(REQUIRED ACTION)
The answer should consist solely of the lines from the first one below through the line containing "The listed runs", copied exactly.

── RECORD EXTRACTS ──

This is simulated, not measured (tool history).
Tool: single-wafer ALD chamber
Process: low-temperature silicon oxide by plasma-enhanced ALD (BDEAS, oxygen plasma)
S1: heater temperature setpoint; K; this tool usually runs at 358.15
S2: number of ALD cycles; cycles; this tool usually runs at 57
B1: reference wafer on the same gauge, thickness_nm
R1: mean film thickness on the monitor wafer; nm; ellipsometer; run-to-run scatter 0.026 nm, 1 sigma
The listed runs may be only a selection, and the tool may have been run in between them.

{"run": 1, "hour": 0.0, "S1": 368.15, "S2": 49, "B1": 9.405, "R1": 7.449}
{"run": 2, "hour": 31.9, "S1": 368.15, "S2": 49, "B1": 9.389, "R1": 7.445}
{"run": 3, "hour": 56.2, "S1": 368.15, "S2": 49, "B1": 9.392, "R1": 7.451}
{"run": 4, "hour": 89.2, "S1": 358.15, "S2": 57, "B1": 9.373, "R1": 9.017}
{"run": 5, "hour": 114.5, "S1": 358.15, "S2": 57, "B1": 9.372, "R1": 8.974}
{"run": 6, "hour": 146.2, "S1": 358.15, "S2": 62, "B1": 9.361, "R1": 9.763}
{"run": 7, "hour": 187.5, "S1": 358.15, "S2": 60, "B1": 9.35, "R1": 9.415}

───

(RESPONSE BOX)
This is simulated, not measured (tool history).
Tool: single-wafer ALD chamber
Process: low-temperature silicon oxide by plasma-enhanced ALD (BDEAS, oxygen plasma)
S1: heater temperature setpoint; K; this tool usually runs at 358.15
S2: number of ALD cycles; cycles; this tool usually runs at 57
B1: reference wafer on the same gauge, thickness_nm
R1: mean film thickness on the monitor wafer; nm; ellipsometer; run-to-run scatter 0.026 nm, 1 sigma
The listed runs may be only a selection, and the tool may have been run in between them.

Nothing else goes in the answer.